## [WORK INSTRUCTION]
Transcribe the listing below word for word.

## [RECORDED DATA]
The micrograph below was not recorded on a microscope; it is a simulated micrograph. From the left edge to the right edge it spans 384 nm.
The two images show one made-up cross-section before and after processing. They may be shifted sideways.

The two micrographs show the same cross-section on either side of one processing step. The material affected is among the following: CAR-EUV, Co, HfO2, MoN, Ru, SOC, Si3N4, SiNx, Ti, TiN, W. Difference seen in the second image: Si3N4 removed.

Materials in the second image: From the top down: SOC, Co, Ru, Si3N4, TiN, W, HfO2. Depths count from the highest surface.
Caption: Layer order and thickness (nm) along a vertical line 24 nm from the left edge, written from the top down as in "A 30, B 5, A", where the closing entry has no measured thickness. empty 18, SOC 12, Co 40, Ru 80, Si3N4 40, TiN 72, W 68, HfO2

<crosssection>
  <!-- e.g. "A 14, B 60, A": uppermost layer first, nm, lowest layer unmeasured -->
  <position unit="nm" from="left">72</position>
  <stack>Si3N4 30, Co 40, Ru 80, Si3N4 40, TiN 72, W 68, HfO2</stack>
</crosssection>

## [PROBLEM SOLUTION]
The micrograph below was not recorded on a microscope; it is a simulated micrograph. From the left edge to the right edge it spans 384 nm.
The two images show one made-up cross-section before and after processing. They may be shifted sideways.

The two micrographs show the same cross-section on either side of one processing step. The material affected is among the following: CAR-EUV, Co, HfO2, MoN, Ru, SOC, Si3N4, SiNx, Ti, TiN, W. Difference seen in the second image: Si3N4 removed.

Materials in the second image: From the top down: SOC, Co, Ru, Si3N4, TiN, W, HfO2. Depths count from the highest surface.
Caption: Layer order and thickness (nm) along a vertical line 24 nm from the left edge, written from the top down as in "A 30, B 5, A", where the closing entry has no measured thickness. empty 18, SOC 12, Co 40, Ru 80, Si3N4 40, TiN 72, W 68, HfO2

<crosssection>
  <!-- e.g. "A 14, B 60, A": uppermost layer first, nm, lowest layer unmeasured -->
  <position unit="nm" from="left">72</position>
  <stack>Si3N4 30, Co 40, Ru 80, Si3N4 40, TiN 72, W 68, HfO2</stack>
</crosssection>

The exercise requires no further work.